---- Dataset
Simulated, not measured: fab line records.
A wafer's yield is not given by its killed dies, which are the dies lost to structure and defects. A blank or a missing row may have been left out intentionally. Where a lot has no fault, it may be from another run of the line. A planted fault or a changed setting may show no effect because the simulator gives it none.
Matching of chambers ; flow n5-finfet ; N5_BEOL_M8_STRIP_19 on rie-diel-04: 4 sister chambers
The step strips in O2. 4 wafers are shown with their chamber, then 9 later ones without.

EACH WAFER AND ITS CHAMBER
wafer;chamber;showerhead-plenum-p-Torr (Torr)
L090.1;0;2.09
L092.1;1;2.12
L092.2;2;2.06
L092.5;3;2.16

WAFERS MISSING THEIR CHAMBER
--------

= Assignment =
Copy all the data. Match it exactly.

= Your solution =
Simulated, not measured: fab line records.
A wafer's yield is not given by its killed dies, which are the dies lost to structure and defects. A blank or a missing row may have been left out intentionally. Where a lot has no fault, it may be from another run of the line. A planted fault or a changed setting may show no effect because the simulator gives it none.
Matching of chambers ; flow n5-finfet ; N5_BEOL_M8_STRIP_19 on rie-diel-04: 4 sister chambers
The step strips in O2. 4 wafers are shown with their chamber, then 9 later ones without.

EACH WAFER AND ITS CHAMBER
wafer;chamber;showerhead-plenum-p-Torr (Torr)
L090.1;0;2.09
L092.1;1;2.12
L092.2;2;2.06
L092.5;3;2.16

WAFERS MISSING THEIR CHAMBER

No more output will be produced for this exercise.